**ACTIVITY**. Exactly as written, print each of the entries.

**EXCERPTED RECORDS**.
────

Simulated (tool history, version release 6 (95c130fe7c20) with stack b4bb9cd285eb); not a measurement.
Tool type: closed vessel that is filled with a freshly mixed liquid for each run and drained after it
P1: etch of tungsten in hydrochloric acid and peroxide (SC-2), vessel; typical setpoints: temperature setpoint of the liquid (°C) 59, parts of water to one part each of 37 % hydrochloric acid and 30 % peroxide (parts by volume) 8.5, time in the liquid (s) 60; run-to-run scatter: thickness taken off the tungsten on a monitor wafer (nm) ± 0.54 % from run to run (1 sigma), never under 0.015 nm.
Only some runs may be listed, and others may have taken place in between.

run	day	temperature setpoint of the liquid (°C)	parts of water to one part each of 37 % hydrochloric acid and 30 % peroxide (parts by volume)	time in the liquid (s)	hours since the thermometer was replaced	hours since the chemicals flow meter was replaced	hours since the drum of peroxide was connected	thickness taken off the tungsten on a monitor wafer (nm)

────

**ANSWER SPACE**.
Simulated (tool history, version release 6 (95c130fe7c20) with stack b4bb9cd285eb); not a measurement.
Tool type: closed vessel that is filled with a freshly mixed liquid for each run and drained after it
P1: etch of tungsten in hydrochloric acid and peroxide (SC-2), vessel; typical setpoints: temperature setpoint of the liquid (°C) 59, parts of water to one part each of 37 % hydrochloric acid and 30 % peroxide (parts by volume) 8.5, time in the liquid (s) 60; run-to-run scatter: thickness taken off the tungsten on a monitor wafer (nm) ± 0.54 % from run to run (1 sigma), never under 0.015 nm.
Only some runs may be listed, and others may have taken place in between.

run	day	temperature setpoint of the liquid (°C)	parts of water to one part each of 37 % hydrochloric acid and 30 % peroxide (parts by volume)	time in the liquid (s)	hours since the thermometer was replaced	hours since the chemicals flow meter was replaced	hours since the drum of peroxide was connected	thickness taken off the tungsten on a monitor wafer (nm)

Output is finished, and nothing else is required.